• **SUPPLIED MATERIAL**
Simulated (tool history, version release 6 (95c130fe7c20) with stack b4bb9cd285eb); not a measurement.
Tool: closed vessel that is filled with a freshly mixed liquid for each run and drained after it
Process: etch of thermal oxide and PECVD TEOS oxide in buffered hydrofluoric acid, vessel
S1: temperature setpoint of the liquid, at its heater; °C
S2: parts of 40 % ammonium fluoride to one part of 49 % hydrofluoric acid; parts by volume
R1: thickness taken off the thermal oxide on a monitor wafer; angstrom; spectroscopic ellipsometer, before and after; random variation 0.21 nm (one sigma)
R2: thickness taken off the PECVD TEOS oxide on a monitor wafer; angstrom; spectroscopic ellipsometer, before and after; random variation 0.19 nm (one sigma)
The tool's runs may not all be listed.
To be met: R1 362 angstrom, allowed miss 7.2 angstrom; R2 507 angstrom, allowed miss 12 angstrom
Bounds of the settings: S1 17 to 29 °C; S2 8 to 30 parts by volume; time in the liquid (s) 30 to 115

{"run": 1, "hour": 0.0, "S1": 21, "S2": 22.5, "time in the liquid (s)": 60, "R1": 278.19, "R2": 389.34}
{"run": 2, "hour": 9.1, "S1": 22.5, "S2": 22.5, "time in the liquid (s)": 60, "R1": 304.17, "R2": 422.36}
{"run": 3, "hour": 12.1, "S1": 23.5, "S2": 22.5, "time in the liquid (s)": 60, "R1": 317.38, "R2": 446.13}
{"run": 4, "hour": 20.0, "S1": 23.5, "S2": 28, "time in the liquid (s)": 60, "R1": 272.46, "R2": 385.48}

• **WORK TASK**
Output the whole listing above again, word for word.

• **TASK OUTPUT**
Simulated (tool history, version release 6 (95c130fe7c20) with stack b4bb9cd285eb); not a measurement.
Tool: closed vessel that is filled with a freshly mixed liquid for each run and drained after it
Process: etch of thermal oxide and PECVD TEOS oxide in buffered hydrofluoric acid, vessel
S1: temperature setpoint of the liquid, at its heater; °C
S2: parts of 40 % ammonium fluoride to one part of 49 % hydrofluoric acid; parts by volume
R1: thickness taken off the thermal oxide on a monitor wafer; angstrom; spectroscopic ellipsometer, before and after; random variation 0.21 nm (one sigma)
R2: thickness taken off the PECVD TEOS oxide on a monitor wafer; angstrom; spectroscopic ellipsometer, before and after; random variation 0.19 nm (one sigma)
The tool's runs may not all be listed.
To be met: R1 362 angstrom, allowed miss 7.2 angstrom; R2 507 angstrom, allowed miss 12 angstrom
Bounds of the settings: S1 17 to 29 °C; S2 8 to 30 parts by volume; time in the liquid (s) 30 to 115

{"run": 1, "hour": 0.0, "S1": 21, "S2": 22.5, "time in the liquid (s)": 60, "R1": 278.19, "R2": 389.34}
{"run": 2, "hour": 9.1, "S1": 22.5, "S2": 22.5, "time in the liquid (s)": 60, "R1": 304.17, "R2": 422.36}
{"run": 3, "hour": 12.1, "S1": 23.5, "S2": 22.5, "time in the liquid (s)": 60, "R1": 317.38, "R2": 446.13}
{"run": 4, "hour": 20.0, "S1": 23.5, "S2": 28, "time in the liquid (s)": 60, "R1": 272.46, "R2": 385.48}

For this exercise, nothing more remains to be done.